Exercise:
Please restate exactly what appears in the records below from the first line to the line where "(+) after a" is, that line included.

Information:
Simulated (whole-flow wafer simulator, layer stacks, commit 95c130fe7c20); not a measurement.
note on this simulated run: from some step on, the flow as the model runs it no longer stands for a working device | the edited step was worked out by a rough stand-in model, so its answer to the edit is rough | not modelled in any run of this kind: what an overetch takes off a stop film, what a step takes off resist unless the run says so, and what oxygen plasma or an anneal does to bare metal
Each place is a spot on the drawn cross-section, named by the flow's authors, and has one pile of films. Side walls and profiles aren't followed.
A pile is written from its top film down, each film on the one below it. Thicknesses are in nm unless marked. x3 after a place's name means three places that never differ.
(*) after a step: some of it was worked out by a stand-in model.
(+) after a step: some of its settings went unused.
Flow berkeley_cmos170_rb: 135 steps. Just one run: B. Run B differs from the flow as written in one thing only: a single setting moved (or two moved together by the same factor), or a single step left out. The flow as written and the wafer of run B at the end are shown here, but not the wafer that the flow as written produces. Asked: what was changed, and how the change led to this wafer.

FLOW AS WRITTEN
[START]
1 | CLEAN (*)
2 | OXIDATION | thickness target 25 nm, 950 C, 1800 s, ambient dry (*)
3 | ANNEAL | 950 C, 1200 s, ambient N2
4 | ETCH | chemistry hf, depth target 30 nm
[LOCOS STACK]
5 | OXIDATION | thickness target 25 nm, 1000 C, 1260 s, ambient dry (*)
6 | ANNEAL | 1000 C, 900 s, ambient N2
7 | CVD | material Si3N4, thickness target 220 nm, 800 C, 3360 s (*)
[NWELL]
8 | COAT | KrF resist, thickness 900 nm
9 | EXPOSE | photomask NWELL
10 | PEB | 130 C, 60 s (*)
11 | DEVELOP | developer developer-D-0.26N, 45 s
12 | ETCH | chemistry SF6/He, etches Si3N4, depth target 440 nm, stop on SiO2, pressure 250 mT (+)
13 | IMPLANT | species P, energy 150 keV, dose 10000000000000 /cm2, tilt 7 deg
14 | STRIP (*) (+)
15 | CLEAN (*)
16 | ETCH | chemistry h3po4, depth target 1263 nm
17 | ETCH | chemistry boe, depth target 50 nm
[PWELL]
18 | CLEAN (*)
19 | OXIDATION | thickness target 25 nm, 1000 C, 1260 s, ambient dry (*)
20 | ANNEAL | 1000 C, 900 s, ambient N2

Your solution:
Simulated (whole-flow wafer simulator, layer stacks, commit 95c130fe7c20); not a measurement.
note on this simulated run: from some step on, the flow as the model runs it no longer stands for a working device | the edited step was worked out by a rough stand-in model, so its answer to the edit is rough | not modelled in any run of this kind: what an overetch takes off a stop film, what a step takes off resist unless the run says so, and what oxygen plasma or an anneal does to bare metal
Each place is a spot on the drawn cross-section, named by the flow's authors, and has one pile of films. Side walls and profiles aren't followed.
A pile is written from its top film down, each film on the one below it. Thicknesses are in nm unless marked. x3 after a place's name means three places that never differ.
(*) after a step: some of it was worked out by a stand-in model.
(+) after a step: some of its settings went unused.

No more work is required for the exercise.